- [WORK REQUEST] Reproduce, exactly, the lines of the material below from the line containing "A wafer's yield" through the line containing "alike: NWELL_00_OVL", with both end lines included and nothing else.

- [INFORMATION SHOWN]
****************
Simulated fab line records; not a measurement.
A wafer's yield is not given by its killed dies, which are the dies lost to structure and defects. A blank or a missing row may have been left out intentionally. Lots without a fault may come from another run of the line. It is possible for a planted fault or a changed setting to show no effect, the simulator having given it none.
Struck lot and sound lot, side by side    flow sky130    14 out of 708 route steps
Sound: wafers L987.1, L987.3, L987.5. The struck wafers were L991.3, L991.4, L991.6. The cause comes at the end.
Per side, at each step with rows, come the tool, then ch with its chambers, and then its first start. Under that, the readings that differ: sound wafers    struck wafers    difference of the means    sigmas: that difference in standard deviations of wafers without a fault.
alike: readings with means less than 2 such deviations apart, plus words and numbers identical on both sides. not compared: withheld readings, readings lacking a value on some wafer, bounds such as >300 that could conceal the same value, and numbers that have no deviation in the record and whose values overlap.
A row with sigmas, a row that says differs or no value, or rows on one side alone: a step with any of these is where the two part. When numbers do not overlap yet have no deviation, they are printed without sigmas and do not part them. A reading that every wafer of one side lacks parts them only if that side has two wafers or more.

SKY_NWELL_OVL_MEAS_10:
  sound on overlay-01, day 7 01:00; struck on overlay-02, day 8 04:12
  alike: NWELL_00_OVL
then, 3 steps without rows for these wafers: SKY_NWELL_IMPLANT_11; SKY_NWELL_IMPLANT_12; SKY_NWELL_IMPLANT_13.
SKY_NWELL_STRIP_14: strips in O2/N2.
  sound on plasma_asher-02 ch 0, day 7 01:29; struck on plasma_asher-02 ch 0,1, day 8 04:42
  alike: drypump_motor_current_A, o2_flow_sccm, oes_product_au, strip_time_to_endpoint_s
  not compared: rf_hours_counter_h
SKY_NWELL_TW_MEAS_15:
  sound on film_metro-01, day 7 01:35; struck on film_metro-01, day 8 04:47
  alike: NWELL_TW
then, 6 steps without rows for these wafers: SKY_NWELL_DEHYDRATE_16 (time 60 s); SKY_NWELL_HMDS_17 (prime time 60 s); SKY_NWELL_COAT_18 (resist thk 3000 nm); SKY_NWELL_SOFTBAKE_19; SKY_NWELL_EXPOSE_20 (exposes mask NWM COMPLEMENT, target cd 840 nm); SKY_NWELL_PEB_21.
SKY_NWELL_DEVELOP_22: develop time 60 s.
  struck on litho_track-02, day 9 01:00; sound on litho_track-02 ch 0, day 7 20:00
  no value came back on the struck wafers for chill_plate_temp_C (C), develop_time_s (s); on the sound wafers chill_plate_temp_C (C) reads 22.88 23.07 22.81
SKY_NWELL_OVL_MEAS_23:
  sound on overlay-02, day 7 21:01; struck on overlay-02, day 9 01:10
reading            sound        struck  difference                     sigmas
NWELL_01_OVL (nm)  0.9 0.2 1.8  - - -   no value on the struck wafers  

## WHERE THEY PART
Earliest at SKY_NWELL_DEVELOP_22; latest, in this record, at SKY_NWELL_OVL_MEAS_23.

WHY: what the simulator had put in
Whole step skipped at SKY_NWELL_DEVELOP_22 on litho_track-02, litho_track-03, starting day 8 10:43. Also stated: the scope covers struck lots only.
****************

- [TASK SOLUTION]
A wafer's yield is not given by its killed dies, which are the dies lost to structure and defects. A blank or a missing row may have been left out intentionally. Lots without a fault may come from another run of the line. It is possible for a planted fault or a changed setting to show no effect, the simulator having given it none.
Struck lot and sound lot, side by side    flow sky130    14 out of 708 route steps
Sound: wafers L987.1, L987.3, L987.5. The struck wafers were L991.3, L991.4, L991.6. The cause comes at the end.
Per side, at each step with rows, come the tool, then ch with its chambers, and then its first start. Under that, the readings that differ: sound wafers    struck wafers    difference of the means    sigmas: that difference in standard deviations of wafers without a fault.
alike: readings with means less than 2 such deviations apart, plus words and numbers identical on both sides. not compared: withheld readings, readings lacking a value on some wafer, bounds such as >300 that could conceal the same value, and numbers that have no deviation in the record and whose values overlap.
A row with sigmas, a row that says differs or no value, or rows on one side alone: a step with any of these is where the two part. When numbers do not overlap yet have no deviation, they are printed without sigmas and do not part them. A reading that every wafer of one side lacks parts them only if that side has two wafers or more.

SKY_NWELL_OVL_MEAS_10:
  sound on overlay-01, day 7 01:00; struck on overlay-02, day 8 04:12
  alike: NWELL_00_OVL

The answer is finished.